Information shown:
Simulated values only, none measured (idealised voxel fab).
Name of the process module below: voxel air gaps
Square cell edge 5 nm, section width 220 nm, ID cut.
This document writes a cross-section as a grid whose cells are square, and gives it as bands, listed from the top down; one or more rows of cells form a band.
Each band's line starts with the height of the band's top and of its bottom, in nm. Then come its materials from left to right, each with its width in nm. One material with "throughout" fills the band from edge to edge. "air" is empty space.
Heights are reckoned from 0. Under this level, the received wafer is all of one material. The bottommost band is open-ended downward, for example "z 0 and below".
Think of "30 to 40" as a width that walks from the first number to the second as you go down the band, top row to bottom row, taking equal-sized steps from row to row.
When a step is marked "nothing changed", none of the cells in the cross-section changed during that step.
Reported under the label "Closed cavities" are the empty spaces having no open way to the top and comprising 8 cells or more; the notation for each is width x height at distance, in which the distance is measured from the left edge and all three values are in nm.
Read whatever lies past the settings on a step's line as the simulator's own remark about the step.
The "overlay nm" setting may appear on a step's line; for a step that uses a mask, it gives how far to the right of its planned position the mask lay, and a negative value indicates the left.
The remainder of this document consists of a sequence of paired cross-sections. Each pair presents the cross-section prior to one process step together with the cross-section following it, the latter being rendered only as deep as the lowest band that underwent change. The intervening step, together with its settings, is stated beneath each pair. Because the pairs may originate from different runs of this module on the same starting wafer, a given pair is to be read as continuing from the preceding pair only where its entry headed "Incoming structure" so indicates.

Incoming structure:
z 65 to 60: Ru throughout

Work order:
From beginning to end, the data must be duplicated exactly.

Result:
Simulated values only, none measured (idealised voxel fab).
Name of the process module below: voxel air gaps
Square cell edge 5 nm, section width 220 nm, ID cut.
This document writes a cross-section as a grid whose cells are square, and gives it as bands, listed from the top down; one or more rows of cells form a band.
Each band's line starts with the height of the band's top and of its bottom, in nm. Then come its materials from left to right, each with its width in nm. One material with "throughout" fills the band from edge to edge. "air" is empty space.
Heights are reckoned from 0. Under this level, the received wafer is all of one material. The bottommost band is open-ended downward, for example "z 0 and below".
Think of "30 to 40" as a width that walks from the first number to the second as you go down the band, top row to bottom row, taking equal-sized steps from row to row.
When a step is marked "nothing changed", none of the cells in the cross-section changed during that step.
Reported under the label "Closed cavities" are the empty spaces having no open way to the top and comprising 8 cells or more; the notation for each is width x height at distance, in which the distance is measured from the left edge and all three values are in nm.
Read whatever lies past the settings on a step's line as the simulator's own remark about the step.
The "overlay nm" setting may appear on a step's line; for a step that uses a mask, it gives how far to the right of its planned position the mask lay, and a negative value indicates the left.
The remainder of this document consists of a sequence of paired cross-sections. Each pair presents the cross-section prior to one process step together with the cross-section following it, the latter being rendered only as deep as the lowest band that underwent change. The intervening step, together with its settings, is stated beneath each pair. Because the pairs may originate from different runs of this module on the same starting wafer, a given pair is to be read as continuing from the preceding pair only where its entry headed "Incoming structure" so indicates.

Incoming structure:
z 65 to 60: Ru throughout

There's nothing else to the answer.